Data shown -
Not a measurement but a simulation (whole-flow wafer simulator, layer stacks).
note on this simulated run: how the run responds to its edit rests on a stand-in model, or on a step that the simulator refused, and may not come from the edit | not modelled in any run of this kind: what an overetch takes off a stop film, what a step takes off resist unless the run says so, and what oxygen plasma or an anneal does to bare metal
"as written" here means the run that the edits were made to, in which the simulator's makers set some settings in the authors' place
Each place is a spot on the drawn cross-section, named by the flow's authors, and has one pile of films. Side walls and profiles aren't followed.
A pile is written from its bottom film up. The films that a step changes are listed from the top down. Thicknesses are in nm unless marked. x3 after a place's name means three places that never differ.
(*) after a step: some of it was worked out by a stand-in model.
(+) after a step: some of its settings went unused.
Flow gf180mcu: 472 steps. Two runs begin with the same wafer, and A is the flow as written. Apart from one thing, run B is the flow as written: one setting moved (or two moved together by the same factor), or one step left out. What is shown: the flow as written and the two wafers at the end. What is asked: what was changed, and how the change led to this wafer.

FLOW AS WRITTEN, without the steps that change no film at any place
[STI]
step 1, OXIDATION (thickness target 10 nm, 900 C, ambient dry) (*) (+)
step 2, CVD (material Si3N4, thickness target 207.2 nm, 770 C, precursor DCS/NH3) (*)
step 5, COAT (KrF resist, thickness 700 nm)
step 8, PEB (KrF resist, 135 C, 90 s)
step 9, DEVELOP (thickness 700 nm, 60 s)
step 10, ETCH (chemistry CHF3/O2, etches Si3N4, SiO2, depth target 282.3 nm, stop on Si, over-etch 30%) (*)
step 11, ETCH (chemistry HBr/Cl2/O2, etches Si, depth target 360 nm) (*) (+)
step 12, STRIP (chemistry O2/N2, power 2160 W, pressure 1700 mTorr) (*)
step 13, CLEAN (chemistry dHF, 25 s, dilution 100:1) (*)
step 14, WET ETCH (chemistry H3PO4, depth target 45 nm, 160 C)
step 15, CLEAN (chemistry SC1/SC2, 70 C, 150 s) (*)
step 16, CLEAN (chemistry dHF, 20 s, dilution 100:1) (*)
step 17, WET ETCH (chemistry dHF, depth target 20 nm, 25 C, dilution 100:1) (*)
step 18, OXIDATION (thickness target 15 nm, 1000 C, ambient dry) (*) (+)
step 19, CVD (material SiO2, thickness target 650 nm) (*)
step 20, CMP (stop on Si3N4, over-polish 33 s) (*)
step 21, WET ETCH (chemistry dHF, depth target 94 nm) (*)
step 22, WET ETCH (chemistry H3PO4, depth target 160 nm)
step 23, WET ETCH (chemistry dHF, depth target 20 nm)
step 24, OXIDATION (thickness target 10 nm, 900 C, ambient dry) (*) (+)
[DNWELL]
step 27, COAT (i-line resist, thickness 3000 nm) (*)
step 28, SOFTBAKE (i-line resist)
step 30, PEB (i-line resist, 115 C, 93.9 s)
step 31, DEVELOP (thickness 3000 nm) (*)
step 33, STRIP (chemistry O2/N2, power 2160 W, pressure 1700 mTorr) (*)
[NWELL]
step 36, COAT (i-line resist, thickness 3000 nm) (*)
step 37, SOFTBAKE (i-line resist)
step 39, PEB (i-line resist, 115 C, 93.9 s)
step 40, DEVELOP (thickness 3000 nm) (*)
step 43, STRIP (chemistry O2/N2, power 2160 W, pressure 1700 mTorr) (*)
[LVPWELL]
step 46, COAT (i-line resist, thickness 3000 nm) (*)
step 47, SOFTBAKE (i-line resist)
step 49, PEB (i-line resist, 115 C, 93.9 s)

Task item - Starting with the first line above and ending with the line that holds "Each place is", restate each line word for word and add nothing else.

Written solution -
Not a measurement but a simulation (whole-flow wafer simulator, layer stacks).
note on this simulated run: how the run responds to its edit rests on a stand-in model, or on a step that the simulator refused, and may not come from the edit | not modelled in any run of this kind: what an overetch takes off a stop film, what a step takes off resist unless the run says so, and what oxygen plasma or an anneal does to bare metal
"as written" here means the run that the edits were made to, in which the simulator's makers set some settings in the authors' place
Each place is a spot on the drawn cross-section, named by the flow's authors, and has one pile of films. Side walls and profiles aren't followed.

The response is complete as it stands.